*REQUIRED ACTION:*
The whole listing is to be repeated exactly. Add nothing.

*MATERIAL SUPPLIED:*
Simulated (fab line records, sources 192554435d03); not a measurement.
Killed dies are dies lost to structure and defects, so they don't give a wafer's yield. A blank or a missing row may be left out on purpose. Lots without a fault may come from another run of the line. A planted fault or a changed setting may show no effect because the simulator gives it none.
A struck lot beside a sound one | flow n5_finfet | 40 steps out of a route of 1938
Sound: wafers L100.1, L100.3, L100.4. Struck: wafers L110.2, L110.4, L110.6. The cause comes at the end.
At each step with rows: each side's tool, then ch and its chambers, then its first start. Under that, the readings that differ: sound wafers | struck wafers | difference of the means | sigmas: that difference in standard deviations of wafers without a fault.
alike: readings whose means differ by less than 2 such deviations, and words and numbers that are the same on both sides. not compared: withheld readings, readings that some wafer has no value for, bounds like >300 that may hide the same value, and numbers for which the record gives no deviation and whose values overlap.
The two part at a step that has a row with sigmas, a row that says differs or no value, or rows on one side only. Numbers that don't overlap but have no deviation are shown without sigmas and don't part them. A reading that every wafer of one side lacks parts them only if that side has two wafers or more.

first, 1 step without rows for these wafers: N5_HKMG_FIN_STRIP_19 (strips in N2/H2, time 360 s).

*TASK RESPONSE:*
Simulated (fab line records, sources 192554435d03); not a measurement.
Killed dies are dies lost to structure and defects, so they don't give a wafer's yield. A blank or a missing row may be left out on purpose. Lots without a fault may come from another run of the line. A planted fault or a changed setting may show no effect because the simulator gives it none.
A struck lot beside a sound one | flow n5_finfet | 40 steps out of a route of 1938
Sound: wafers L100.1, L100.3, L100.4. Struck: wafers L110.2, L110.4, L110.6. The cause comes at the end.
At each step with rows: each side's tool, then ch and its chambers, then its first start. Under that, the readings that differ: sound wafers | struck wafers | difference of the means | sigmas: that difference in standard deviations of wafers without a fault.
alike: readings whose means differ by less than 2 such deviations, and words and numbers that are the same on both sides. not compared: withheld readings, readings that some wafer has no value for, bounds like >300 that may hide the same value, and numbers for which the record gives no deviation and whose values overlap.
The two part at a step that has a row with sigmas, a row that says differs or no value, or rows on one side only. Numbers that don't overlap but have no deviation are shown without sigmas and don't part them. A reading that every wafer of one side lacks parts them only if that side has two wafers or more.

first, 1 step without rows for these wafers: N5_HKMG_FIN_STRIP_19 (strips in N2/H2, time 360 s).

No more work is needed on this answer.